_Work instruction_:
From the first line of the entries below, reproduce everything exactly through the line with "note on this", and nothing more.

BEGIN
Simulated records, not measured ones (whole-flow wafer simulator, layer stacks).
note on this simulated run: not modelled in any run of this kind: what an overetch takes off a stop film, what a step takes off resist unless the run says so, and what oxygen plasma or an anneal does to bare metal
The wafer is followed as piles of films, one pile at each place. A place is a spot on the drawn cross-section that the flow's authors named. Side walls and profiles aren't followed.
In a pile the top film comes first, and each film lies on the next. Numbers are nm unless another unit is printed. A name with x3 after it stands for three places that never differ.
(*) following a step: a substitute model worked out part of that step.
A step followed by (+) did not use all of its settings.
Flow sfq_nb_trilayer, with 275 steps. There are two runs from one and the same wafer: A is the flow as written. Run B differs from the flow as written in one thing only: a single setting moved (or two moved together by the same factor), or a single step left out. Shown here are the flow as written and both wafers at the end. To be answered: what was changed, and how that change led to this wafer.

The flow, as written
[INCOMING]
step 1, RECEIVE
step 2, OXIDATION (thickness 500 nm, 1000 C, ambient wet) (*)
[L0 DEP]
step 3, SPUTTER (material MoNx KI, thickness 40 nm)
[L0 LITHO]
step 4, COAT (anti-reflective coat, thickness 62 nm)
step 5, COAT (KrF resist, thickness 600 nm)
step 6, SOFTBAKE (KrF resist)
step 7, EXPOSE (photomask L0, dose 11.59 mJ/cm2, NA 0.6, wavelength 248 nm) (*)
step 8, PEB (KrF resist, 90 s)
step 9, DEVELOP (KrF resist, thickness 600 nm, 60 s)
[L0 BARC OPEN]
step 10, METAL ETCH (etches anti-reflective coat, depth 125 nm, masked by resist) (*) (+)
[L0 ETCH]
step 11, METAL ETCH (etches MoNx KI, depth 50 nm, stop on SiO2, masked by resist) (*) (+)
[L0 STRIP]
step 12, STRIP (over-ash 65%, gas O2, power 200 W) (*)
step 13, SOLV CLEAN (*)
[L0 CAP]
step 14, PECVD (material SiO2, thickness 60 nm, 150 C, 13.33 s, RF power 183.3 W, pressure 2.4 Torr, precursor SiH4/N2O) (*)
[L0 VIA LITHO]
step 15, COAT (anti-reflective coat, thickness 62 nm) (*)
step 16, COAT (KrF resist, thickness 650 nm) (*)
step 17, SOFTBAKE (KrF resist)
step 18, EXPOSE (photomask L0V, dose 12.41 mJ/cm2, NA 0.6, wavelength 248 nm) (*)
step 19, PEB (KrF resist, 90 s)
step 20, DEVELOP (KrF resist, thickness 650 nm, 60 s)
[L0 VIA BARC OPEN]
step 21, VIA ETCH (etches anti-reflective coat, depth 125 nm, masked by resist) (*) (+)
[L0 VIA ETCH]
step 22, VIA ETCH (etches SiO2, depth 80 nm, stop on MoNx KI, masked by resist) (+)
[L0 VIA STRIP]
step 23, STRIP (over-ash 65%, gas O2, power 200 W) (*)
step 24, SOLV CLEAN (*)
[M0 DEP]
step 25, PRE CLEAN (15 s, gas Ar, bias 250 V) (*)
END

_Written answer_:
Simulated records, not measured ones (whole-flow wafer simulator, layer stacks).
note on this simulated run: not modelled in any run of this kind: what an overetch takes off a stop film, what a step takes off resist unless the run says so, and what oxygen plasma or an anneal does to bare metal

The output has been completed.